◆ Required action
Print the listing exactly, but only as far as the line containing "Starting facts: thickness". The first line and that line are both included.

START Dataset extract

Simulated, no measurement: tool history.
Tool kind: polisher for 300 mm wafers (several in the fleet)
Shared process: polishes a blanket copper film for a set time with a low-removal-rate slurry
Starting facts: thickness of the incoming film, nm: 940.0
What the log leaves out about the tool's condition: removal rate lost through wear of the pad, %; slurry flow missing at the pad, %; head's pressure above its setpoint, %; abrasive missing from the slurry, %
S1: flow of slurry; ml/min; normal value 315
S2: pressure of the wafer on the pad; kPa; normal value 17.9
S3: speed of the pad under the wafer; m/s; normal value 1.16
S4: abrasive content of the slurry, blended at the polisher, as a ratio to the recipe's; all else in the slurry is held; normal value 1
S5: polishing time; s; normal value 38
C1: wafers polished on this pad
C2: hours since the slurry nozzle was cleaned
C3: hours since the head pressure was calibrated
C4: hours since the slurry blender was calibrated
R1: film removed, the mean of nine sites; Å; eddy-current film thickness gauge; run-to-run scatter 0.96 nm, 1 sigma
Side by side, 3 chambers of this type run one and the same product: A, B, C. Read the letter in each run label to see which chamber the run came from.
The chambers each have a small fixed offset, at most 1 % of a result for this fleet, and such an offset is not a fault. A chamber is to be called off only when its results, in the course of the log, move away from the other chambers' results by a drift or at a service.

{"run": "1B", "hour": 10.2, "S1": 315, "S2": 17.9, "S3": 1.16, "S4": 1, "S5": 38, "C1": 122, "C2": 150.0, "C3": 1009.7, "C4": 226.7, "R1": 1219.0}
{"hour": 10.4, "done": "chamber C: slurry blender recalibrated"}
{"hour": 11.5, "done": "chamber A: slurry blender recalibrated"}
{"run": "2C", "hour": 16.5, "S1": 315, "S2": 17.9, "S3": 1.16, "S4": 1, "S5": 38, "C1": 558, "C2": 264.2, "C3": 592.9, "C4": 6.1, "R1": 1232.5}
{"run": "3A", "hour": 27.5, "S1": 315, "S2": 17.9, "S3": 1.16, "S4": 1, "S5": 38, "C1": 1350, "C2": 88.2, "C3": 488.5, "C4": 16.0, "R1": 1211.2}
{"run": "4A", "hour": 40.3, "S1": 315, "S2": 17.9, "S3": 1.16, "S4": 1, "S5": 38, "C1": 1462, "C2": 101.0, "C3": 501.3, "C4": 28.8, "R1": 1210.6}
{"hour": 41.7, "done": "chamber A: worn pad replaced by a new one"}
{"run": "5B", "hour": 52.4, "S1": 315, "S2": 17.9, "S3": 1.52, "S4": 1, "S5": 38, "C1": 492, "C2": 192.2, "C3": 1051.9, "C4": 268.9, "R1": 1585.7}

END Dataset extract

◆ Result
Simulated, no measurement: tool history.
Tool kind: polisher for 300 mm wafers (several in the fleet)
Shared process: polishes a blanket copper film for a set time with a low-removal-rate slurry
Starting facts: thickness of the incoming film, nm: 940.0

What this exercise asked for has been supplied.